:: Entries supplied ::
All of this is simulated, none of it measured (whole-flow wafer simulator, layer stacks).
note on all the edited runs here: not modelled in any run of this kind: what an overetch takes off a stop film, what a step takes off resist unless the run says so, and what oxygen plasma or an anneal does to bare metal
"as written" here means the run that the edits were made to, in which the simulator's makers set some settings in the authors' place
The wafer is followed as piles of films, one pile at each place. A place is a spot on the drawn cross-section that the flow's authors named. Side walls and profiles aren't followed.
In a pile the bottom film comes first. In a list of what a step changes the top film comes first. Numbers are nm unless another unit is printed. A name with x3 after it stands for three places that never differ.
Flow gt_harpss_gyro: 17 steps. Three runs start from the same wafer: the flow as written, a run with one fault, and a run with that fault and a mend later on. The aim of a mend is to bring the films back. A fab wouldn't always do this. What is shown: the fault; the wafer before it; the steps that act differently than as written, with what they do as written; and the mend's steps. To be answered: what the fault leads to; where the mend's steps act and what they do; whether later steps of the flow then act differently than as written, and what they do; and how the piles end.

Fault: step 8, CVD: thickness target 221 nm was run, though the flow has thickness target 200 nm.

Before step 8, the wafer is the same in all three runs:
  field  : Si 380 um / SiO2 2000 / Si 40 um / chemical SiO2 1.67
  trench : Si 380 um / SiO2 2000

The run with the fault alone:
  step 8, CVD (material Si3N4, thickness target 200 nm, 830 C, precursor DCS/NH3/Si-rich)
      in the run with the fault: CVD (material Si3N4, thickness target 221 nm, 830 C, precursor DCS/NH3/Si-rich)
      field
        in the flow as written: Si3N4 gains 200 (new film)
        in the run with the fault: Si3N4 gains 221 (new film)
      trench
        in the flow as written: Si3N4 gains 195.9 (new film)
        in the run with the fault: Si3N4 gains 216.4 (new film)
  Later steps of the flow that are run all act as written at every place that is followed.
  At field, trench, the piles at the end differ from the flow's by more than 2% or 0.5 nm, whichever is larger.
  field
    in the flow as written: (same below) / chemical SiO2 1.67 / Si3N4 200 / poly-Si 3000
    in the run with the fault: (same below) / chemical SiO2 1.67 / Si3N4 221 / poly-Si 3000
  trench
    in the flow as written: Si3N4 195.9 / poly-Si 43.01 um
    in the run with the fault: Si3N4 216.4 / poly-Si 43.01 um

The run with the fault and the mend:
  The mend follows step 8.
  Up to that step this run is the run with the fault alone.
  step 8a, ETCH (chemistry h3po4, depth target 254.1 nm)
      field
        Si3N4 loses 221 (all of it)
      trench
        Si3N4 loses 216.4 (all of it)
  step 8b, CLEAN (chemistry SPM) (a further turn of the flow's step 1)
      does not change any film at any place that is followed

:: Exercise ::
Please give an exact copy of the entries above, from the line with "note on all" down to the line with "step 8, CVD (material", inclusive, and nothing else.

:: Response ::
note on all the edited runs here: not modelled in any run of this kind: what an overetch takes off a stop film, what a step takes off resist unless the run says so, and what oxygen plasma or an anneal does to bare metal
"as written" here means the run that the edits were made to, in which the simulator's makers set some settings in the authors' place
The wafer is followed as piles of films, one pile at each place. A place is a spot on the drawn cross-section that the flow's authors named. Side walls and profiles aren't followed.
In a pile the bottom film comes first. In a list of what a step changes the top film comes first. Numbers are nm unless another unit is printed. A name with x3 after it stands for three places that never differ.
Flow gt_harpss_gyro: 17 steps. Three runs start from the same wafer: the flow as written, a run with one fault, and a run with that fault and a mend later on. The aim of a mend is to bring the films back. A fab wouldn't always do this. What is shown: the fault; the wafer before it; the steps that act differently than as written, with what they do as written; and the mend's steps. To be answered: what the fault leads to; where the mend's steps act and what they do; whether later steps of the flow then act differently than as written, and what they do; and how the piles end.

Fault: step 8, CVD: thickness target 221 nm was run, though the flow has thickness target 200 nm.

Before step 8, the wafer is the same in all three runs:
  field  : Si 380 um / SiO2 2000 / Si 40 um / chemical SiO2 1.67
  trench : Si 380 um / SiO2 2000

The run with the fault alone:
  step 8, CVD (material Si3N4, thickness target 200 nm, 830 C, precursor DCS/NH3/Si-rich)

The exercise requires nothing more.